DATA

#####

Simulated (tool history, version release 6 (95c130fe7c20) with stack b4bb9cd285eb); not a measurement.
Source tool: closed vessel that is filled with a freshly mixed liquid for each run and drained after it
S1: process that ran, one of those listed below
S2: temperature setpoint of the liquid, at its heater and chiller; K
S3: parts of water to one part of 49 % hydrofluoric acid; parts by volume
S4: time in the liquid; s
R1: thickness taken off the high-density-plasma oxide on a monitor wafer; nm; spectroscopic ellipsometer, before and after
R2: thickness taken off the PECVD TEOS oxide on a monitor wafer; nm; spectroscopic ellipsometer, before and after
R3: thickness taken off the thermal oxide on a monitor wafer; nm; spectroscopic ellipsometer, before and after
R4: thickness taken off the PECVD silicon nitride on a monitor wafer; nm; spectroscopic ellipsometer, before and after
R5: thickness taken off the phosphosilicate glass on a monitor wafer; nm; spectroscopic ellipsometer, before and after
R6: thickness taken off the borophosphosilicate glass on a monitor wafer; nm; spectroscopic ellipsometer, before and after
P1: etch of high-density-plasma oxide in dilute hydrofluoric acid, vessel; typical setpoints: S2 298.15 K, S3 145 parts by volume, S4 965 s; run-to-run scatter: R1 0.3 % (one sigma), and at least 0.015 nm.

#####

WORK ITEM
Restate the whole listing exactly.

TASK RESULT
Simulated (tool history, version release 6 (95c130fe7c20) with stack b4bb9cd285eb); not a measurement.
Source tool: closed vessel that is filled with a freshly mixed liquid for each run and drained after it
S1: process that ran, one of those listed below
S2: temperature setpoint of the liquid, at its heater and chiller; K
S3: parts of water to one part of 49 % hydrofluoric acid; parts by volume
S4: time in the liquid; s
R1: thickness taken off the high-density-plasma oxide on a monitor wafer; nm; spectroscopic ellipsometer, before and after
R2: thickness taken off the PECVD TEOS oxide on a monitor wafer; nm; spectroscopic ellipsometer, before and after
R3: thickness taken off the thermal oxide on a monitor wafer; nm; spectroscopic ellipsometer, before and after
R4: thickness taken off the PECVD silicon nitride on a monitor wafer; nm; spectroscopic ellipsometer, before and after
R5: thickness taken off the phosphosilicate glass on a monitor wafer; nm; spectroscopic ellipsometer, before and after
R6: thickness taken off the borophosphosilicate glass on a monitor wafer; nm; spectroscopic ellipsometer, before and after
P1: etch of high-density-plasma oxide in dilute hydrofluoric acid, vessel; typical setpoints: S2 298.15 K, S3 145 parts by volume, S4 965 s; run-to-run scatter: R1 0.3 % (one sigma), and at least 0.015 nm.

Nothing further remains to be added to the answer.